# WORK INSTRUCTION:
Restate word for word every line from the top of the data below down through the line that holds "Bands, listed from".

# DATASET EXCERPTS:
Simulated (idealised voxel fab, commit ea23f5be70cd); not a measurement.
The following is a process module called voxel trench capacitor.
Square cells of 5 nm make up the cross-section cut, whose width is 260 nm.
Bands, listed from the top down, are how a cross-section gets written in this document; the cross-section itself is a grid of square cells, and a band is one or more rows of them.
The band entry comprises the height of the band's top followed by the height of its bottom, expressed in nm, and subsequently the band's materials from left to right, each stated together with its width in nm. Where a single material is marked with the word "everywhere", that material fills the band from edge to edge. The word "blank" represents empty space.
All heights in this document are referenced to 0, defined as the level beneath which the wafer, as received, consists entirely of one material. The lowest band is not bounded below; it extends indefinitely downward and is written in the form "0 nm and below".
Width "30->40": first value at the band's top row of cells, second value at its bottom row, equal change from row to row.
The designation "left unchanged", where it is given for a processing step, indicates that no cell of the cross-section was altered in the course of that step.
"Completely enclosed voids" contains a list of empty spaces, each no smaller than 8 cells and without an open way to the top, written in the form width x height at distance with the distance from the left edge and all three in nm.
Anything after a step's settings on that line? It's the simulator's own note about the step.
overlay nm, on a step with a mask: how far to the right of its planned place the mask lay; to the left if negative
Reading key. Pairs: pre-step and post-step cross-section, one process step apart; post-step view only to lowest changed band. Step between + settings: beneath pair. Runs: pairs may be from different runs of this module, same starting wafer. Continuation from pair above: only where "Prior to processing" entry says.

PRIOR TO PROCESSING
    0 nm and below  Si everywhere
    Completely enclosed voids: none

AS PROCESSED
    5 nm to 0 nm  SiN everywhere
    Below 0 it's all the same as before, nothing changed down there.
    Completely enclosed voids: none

# EXPECTED ANSWER:
Simulated (idealised voxel fab, commit ea23f5be70cd); not a measurement.
The following is a process module called voxel trench capacitor.
Square cells of 5 nm make up the cross-section cut, whose width is 260 nm.
Bands, listed from the top down, are how a cross-section gets written in this document; the cross-section itself is a grid of square cells, and a band is one or more rows of them.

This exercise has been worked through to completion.